• Data section
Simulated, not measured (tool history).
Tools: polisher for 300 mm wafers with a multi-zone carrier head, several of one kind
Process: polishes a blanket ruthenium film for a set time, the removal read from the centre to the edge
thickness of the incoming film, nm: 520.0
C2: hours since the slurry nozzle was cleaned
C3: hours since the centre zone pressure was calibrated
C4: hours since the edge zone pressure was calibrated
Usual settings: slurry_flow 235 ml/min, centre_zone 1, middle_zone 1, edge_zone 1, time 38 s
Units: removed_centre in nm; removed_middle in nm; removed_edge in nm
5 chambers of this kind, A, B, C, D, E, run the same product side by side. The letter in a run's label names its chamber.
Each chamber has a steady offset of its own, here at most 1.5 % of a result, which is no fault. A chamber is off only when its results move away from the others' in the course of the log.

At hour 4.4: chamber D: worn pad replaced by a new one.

• Work request
Transcribe every record. Match each line exactly.

• Written solution
Simulated, not measured (tool history).
Tools: polisher for 300 mm wafers with a multi-zone carrier head, several of one kind
Process: polishes a blanket ruthenium film for a set time, the removal read from the centre to the edge
thickness of the incoming film, nm: 520.0
C2: hours since the slurry nozzle was cleaned
C3: hours since the centre zone pressure was calibrated
C4: hours since the edge zone pressure was calibrated
Usual settings: slurry_flow 235 ml/min, centre_zone 1, middle_zone 1, edge_zone 1, time 38 s
Units: removed_centre in nm; removed_middle in nm; removed_edge in nm
5 chambers of this kind, A, B, C, D, E, run the same product side by side. The letter in a run's label names its chamber.
Each chamber has a steady offset of its own, here at most 1.5 % of a result, which is no fault. A chamber is off only when its results move away from the others' in the course of the log.

At hour 4.4: chamber D: worn pad replaced by a new one.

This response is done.